[LISTED RECORDS Boundary: Start]
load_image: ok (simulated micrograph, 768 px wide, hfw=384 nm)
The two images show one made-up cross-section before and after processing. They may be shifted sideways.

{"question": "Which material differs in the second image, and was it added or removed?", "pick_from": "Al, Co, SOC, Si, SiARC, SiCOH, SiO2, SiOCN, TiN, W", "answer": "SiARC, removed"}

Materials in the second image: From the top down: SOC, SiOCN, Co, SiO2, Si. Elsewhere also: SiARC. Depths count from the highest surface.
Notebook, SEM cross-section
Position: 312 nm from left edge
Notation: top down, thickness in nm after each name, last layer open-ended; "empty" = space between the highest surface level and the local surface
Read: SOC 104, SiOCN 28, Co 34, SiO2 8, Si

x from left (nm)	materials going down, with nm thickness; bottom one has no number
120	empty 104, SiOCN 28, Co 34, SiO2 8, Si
[LISTED RECORDS Boundary: End]

### WORK TASK
Start with the line above that contains "Materials in the" and stop after the line that contains "x from left". Output those lines exactly, and only those.

### TASK RESPONSE
Materials in the second image: From the top down: SOC, SiOCN, Co, SiO2, Si. Elsewhere also: SiARC. Depths count from the highest surface.
Notebook, SEM cross-section
Position: 312 nm from left edge
Notation: top down, thickness in nm after each name, last layer open-ended; "empty" = space between the highest surface level and the local surface
Read: SOC 104, SiOCN 28, Co 34, SiO2 8, Si

x from left (nm)	materials going down, with nm thickness; bottom one has no number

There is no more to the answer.